> **Work instruction**
Below is a listing. Set down exactly the lines from the one containing "thickness taken off the flowable" through the one containing "P2: etch of", both ends included, and leave out the rest.

> **Supplied material**
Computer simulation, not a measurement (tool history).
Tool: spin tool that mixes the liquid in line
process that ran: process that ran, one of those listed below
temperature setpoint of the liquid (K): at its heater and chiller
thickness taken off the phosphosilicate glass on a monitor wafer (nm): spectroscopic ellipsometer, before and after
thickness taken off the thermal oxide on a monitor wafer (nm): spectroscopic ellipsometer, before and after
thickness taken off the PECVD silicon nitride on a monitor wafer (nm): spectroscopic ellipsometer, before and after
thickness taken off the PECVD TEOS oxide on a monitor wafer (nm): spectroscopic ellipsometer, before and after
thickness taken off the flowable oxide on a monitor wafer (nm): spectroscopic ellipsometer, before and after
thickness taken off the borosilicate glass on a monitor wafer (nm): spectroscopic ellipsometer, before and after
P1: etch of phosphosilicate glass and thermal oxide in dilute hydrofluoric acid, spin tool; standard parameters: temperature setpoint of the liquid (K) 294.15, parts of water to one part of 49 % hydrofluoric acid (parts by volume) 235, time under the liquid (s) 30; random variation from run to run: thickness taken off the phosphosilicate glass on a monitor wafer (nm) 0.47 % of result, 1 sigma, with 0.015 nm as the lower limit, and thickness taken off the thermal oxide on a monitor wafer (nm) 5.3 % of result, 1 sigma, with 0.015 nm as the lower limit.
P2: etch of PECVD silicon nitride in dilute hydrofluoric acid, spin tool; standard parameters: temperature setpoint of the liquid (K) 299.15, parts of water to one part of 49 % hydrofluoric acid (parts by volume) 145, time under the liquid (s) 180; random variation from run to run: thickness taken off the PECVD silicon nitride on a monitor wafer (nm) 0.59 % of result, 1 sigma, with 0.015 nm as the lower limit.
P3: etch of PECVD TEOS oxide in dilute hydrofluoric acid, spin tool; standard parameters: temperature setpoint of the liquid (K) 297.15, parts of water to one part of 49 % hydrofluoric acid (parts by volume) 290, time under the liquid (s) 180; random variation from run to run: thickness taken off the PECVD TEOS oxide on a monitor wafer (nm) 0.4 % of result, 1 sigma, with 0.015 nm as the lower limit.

> **Reply**
thickness taken off the flowable oxide on a monitor wafer (nm): spectroscopic ellipsometer, before and after
thickness taken off the borosilicate glass on a monitor wafer (nm): spectroscopic ellipsometer, before and after
P1: etch of phosphosilicate glass and thermal oxide in dilute hydrofluoric acid, spin tool; standard parameters: temperature setpoint of the liquid (K) 294.15, parts of water to one part of 49 % hydrofluoric acid (parts by volume) 235, time under the liquid (s) 30; random variation from run to run: thickness taken off the phosphosilicate glass on a monitor wafer (nm) 0.47 % of result, 1 sigma, with 0.015 nm as the lower limit, and thickness taken off the thermal oxide on a monitor wafer (nm) 5.3 % of result, 1 sigma, with 0.015 nm as the lower limit.
P2: etch of PECVD silicon nitride in dilute hydrofluoric acid, spin tool; standard parameters: temperature setpoint of the liquid (K) 299.15, parts of water to one part of 49 % hydrofluoric acid (parts by volume) 145, time under the liquid (s) 180; random variation from run to run: thickness taken off the PECVD silicon nitride on a monitor wafer (nm) 0.59 % of result, 1 sigma, with 0.015 nm as the lower limit.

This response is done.